Requirement: For this exercise, repeat the listing below from its first line through the line containing "## AT THE TOOL OWNER'S DESK: rie diel-05", exactly as written.

# # # #

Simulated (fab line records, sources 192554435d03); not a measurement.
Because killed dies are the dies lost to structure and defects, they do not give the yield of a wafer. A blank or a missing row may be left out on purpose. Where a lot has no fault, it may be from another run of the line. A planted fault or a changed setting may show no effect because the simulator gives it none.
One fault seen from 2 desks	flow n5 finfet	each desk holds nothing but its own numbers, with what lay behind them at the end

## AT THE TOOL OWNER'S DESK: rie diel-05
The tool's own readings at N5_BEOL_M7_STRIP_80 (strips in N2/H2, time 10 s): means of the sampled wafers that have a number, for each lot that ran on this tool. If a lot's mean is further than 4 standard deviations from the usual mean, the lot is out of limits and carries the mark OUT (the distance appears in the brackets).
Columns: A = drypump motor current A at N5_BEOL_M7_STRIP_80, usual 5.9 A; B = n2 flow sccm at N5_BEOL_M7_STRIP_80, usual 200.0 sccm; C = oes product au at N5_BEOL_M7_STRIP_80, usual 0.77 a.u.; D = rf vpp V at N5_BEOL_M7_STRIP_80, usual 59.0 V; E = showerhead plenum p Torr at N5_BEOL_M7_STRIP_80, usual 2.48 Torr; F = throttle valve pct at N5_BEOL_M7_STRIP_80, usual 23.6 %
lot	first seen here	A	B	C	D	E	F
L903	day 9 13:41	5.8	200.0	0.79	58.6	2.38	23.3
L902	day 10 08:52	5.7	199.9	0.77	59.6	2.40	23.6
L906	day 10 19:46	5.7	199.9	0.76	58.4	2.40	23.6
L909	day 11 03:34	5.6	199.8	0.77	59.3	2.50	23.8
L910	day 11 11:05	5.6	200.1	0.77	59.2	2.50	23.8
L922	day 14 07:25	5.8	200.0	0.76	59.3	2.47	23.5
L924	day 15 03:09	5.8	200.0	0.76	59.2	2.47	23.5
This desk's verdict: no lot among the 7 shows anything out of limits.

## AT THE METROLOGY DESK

# # # #

Written reply:
Simulated (fab line records, sources 192554435d03); not a measurement.
Because killed dies are the dies lost to structure and defects, they do not give the yield of a wafer. A blank or a missing row may be left out on purpose. Where a lot has no fault, it may be from another run of the line. A planted fault or a changed setting may show no effect because the simulator gives it none.
One fault seen from 2 desks	flow n5 finfet	each desk holds nothing but its own numbers, with what lay behind them at the end

## AT THE TOOL OWNER'S DESK: rie diel-05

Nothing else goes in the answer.